### Work request
Which lines come from the start of the records through the line that holds "note on this"? Write them out word for word.

### Data under study
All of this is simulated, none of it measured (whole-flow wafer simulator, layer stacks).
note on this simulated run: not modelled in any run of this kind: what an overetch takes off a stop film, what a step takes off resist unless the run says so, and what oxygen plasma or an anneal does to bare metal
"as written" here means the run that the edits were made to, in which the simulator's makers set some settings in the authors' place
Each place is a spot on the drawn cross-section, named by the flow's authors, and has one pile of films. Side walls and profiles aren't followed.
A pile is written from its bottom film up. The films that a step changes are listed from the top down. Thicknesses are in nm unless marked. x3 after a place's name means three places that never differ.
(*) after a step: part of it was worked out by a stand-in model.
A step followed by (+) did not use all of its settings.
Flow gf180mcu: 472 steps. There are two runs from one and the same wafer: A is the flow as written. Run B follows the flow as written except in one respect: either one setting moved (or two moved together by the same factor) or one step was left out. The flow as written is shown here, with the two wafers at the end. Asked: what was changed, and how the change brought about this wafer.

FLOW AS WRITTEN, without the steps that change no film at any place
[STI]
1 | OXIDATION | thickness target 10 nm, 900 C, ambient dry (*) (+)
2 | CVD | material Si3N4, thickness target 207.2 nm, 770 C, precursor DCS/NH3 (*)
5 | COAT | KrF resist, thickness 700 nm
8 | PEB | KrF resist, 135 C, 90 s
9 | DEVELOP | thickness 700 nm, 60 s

### Exercise result
All of this is simulated, none of it measured (whole-flow wafer simulator, layer stacks).
note on this simulated run: not modelled in any run of this kind: what an overetch takes off a stop film, what a step takes off resist unless the run says so, and what oxygen plasma or an anneal does to bare metal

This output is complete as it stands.